*** Dataset content ***

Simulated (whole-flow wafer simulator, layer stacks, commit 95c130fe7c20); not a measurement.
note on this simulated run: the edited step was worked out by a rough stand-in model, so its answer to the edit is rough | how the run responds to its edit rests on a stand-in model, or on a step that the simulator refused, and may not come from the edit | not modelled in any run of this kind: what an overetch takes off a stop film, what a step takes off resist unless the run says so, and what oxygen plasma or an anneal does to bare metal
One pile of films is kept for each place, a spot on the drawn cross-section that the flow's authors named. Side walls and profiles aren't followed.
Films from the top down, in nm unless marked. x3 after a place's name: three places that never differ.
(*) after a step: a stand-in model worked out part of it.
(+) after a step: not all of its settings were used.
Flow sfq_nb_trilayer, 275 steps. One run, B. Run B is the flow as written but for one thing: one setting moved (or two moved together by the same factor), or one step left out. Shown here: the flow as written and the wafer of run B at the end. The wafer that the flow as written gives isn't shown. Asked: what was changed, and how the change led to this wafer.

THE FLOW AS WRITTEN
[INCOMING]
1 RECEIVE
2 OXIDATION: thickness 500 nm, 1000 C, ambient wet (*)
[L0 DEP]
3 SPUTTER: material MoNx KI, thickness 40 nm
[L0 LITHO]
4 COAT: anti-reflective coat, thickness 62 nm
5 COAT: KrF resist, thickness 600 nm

*** End of Dataset content ***

• Assigned task: Copy each entry exactly, leaving every line as it is.

• Task output:
Simulated (whole-flow wafer simulator, layer stacks, commit 95c130fe7c20); not a measurement.
note on this simulated run: the edited step was worked out by a rough stand-in model, so its answer to the edit is rough | how the run responds to its edit rests on a stand-in model, or on a step that the simulator refused, and may not come from the edit | not modelled in any run of this kind: what an overetch takes off a stop film, what a step takes off resist unless the run says so, and what oxygen plasma or an anneal does to bare metal
One pile of films is kept for each place, a spot on the drawn cross-section that the flow's authors named. Side walls and profiles aren't followed.
Films from the top down, in nm unless marked. x3 after a place's name: three places that never differ.
(*) after a step: a stand-in model worked out part of it.
(+) after a step: not all of its settings were used.
Flow sfq_nb_trilayer, 275 steps. One run, B. Run B is the flow as written but for one thing: one setting moved (or two moved together by the same factor), or one step left out. Shown here: the flow as written and the wafer of run B at the end. The wafer that the flow as written gives isn't shown. Asked: what was changed, and how the change led to this wafer.

THE FLOW AS WRITTEN
[INCOMING]
1 RECEIVE
2 OXIDATION: thickness 500 nm, 1000 C, ambient wet (*)
[L0 DEP]
3 SPUTTER: material MoNx KI, thickness 40 nm
[L0 LITHO]
4 COAT: anti-reflective coat, thickness 62 nm
5 COAT: KrF resist, thickness 600 nm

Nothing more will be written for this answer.